→ **EXTRACTED ENTRIES**:
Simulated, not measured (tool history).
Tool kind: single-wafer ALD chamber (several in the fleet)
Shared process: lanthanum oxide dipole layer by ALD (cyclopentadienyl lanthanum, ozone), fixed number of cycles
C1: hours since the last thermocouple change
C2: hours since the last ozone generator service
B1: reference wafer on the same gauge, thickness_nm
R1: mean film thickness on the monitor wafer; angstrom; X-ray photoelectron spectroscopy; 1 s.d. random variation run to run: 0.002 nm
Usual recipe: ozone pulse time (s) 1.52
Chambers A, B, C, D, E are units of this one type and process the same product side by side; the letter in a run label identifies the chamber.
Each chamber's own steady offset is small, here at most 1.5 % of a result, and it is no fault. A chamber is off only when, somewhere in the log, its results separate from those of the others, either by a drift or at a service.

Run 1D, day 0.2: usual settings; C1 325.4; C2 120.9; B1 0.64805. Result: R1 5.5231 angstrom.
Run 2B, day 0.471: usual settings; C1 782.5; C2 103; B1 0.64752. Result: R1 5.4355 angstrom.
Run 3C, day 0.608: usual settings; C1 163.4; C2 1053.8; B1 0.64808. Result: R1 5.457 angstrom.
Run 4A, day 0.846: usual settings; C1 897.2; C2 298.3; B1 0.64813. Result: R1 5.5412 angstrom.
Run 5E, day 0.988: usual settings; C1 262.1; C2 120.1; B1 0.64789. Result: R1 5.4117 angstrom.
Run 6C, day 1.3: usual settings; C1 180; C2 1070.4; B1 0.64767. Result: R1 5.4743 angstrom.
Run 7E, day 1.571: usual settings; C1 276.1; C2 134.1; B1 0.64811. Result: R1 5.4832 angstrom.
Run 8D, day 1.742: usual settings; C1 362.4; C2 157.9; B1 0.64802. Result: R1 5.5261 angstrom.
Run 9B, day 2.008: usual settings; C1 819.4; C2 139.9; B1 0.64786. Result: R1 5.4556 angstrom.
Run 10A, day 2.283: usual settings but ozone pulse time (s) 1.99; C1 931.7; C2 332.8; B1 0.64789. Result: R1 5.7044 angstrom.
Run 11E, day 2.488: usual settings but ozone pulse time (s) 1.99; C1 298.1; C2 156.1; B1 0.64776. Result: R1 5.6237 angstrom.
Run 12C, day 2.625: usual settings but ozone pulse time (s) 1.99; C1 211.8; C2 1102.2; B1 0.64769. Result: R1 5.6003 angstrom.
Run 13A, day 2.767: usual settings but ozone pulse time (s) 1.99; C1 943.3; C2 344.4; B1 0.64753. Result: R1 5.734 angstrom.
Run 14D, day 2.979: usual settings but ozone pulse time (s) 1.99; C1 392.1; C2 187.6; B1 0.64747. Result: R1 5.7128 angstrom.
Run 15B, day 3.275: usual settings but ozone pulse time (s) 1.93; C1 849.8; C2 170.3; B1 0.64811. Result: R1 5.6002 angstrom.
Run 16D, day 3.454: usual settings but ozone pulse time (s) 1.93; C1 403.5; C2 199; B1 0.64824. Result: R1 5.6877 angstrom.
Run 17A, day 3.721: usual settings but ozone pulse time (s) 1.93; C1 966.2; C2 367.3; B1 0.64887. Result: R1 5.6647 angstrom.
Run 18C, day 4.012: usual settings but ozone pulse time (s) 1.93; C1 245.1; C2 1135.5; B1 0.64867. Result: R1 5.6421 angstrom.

→ **WORK REQUEST**: Reproduce verbatim the range of lines that opens the records and closes with the line containing "Run 7E, day". Omit everything after it.

→ **ANSWER SPACE**:
Simulated, not measured (tool history).
Tool kind: single-wafer ALD chamber (several in the fleet)
Shared process: lanthanum oxide dipole layer by ALD (cyclopentadienyl lanthanum, ozone), fixed number of cycles
C1: hours since the last thermocouple change
C2: hours since the last ozone generator service
B1: reference wafer on the same gauge, thickness_nm
R1: mean film thickness on the monitor wafer; angstrom; X-ray photoelectron spectroscopy; 1 s.d. random variation run to run: 0.002 nm
Usual recipe: ozone pulse time (s) 1.52
Chambers A, B, C, D, E are units of this one type and process the same product side by side; the letter in a run label identifies the chamber.
Each chamber's own steady offset is small, here at most 1.5 % of a result, and it is no fault. A chamber is off only when, somewhere in the log, its results separate from those of the others, either by a drift or at a service.

Run 1D, day 0.2: usual settings; C1 325.4; C2 120.9; B1 0.64805. Result: R1 5.5231 angstrom.
Run 2B, day 0.471: usual settings; C1 782.5; C2 103; B1 0.64752. Result: R1 5.4355 angstrom.
Run 3C, day 0.608: usual settings; C1 163.4; C2 1053.8; B1 0.64808. Result: R1 5.457 angstrom.
Run 4A, day 0.846: usual settings; C1 897.2; C2 298.3; B1 0.64813. Result: R1 5.5412 angstrom.
Run 5E, day 0.988: usual settings; C1 262.1; C2 120.1; B1 0.64789. Result: R1 5.4117 angstrom.
Run 6C, day 1.3: usual settings; C1 180; C2 1070.4; B1 0.64767. Result: R1 5.4743 angstrom.
Run 7E, day 1.571: usual settings; C1 276.1; C2 134.1; B1 0.64811. Result: R1 5.4832 angstrom.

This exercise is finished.